◆ ◆ ◆ ◆ ◆ ◆ ◆

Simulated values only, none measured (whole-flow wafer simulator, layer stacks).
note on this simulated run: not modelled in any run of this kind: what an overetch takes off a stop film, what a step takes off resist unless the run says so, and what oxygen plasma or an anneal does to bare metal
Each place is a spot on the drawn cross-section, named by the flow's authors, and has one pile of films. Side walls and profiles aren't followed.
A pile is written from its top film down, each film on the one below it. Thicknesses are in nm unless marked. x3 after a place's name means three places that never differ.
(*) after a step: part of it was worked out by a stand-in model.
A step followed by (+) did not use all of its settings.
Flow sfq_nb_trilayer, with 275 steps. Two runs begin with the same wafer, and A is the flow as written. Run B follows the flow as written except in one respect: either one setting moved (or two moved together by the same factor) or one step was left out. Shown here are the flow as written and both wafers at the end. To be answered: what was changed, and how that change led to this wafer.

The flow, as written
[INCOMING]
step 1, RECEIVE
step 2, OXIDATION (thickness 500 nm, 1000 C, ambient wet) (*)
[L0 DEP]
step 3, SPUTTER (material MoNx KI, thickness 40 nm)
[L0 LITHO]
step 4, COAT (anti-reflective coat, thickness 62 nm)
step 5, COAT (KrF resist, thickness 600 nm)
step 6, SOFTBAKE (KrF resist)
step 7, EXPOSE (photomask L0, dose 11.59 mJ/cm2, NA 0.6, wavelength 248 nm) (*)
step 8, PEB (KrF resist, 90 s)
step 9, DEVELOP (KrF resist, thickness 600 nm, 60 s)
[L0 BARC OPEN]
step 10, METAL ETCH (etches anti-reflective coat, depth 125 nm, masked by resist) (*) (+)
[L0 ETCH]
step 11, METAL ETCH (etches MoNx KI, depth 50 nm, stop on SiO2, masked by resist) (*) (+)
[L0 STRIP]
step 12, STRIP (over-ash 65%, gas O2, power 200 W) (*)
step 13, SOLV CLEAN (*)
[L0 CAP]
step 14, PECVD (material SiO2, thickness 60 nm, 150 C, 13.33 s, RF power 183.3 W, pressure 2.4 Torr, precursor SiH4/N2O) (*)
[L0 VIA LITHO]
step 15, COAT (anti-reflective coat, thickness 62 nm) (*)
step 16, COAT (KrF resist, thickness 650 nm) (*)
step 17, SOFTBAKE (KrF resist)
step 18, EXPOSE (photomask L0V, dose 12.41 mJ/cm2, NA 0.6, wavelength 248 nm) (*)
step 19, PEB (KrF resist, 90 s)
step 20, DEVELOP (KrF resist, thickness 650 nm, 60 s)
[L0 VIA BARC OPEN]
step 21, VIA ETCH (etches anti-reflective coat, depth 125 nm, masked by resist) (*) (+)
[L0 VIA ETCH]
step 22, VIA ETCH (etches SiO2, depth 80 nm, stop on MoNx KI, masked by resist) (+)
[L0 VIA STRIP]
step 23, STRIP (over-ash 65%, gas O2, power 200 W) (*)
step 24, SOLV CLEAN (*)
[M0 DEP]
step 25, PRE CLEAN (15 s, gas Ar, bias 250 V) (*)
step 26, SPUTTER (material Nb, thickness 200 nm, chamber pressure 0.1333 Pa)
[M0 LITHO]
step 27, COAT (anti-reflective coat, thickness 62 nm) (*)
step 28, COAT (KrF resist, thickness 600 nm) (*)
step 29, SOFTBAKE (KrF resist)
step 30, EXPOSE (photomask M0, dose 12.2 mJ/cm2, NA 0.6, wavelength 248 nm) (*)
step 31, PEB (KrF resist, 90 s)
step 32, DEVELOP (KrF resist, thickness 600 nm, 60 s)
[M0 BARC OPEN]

◆ ◆ ◆ ◆ ◆ ◆ ◆

◆ Work instruction ◆
Output only an exact transcription of the lines above from the one with "step 17, SOFTBAKE (KrF resist)" up to and including the one with "step 32, DEVELOP".

◆ Your response ◆
step 17, SOFTBAKE (KrF resist)
step 18, EXPOSE (photomask L0V, dose 12.41 mJ/cm2, NA 0.6, wavelength 248 nm) (*)
step 19, PEB (KrF resist, 90 s)
step 20, DEVELOP (KrF resist, thickness 650 nm, 60 s)
[L0 VIA BARC OPEN]
step 21, VIA ETCH (etches anti-reflective coat, depth 125 nm, masked by resist) (*) (+)
[L0 VIA ETCH]
step 22, VIA ETCH (etches SiO2, depth 80 nm, stop on MoNx KI, masked by resist) (+)
[L0 VIA STRIP]
step 23, STRIP (over-ash 65%, gas O2, power 200 W) (*)
step 24, SOLV CLEAN (*)
[M0 DEP]
step 25, PRE CLEAN (15 s, gas Ar, bias 250 V) (*)
step 26, SPUTTER (material Nb, thickness 200 nm, chamber pressure 0.1333 Pa)
[M0 LITHO]
step 27, COAT (anti-reflective coat, thickness 62 nm) (*)
step 28, COAT (KrF resist, thickness 600 nm) (*)
step 29, SOFTBAKE (KrF resist)
step 30, EXPOSE (photomask M0, dose 12.2 mJ/cm2, NA 0.6, wavelength 248 nm) (*)
step 31, PEB (KrF resist, 90 s)
step 32, DEVELOP (KrF resist, thickness 600 nm, 60 s)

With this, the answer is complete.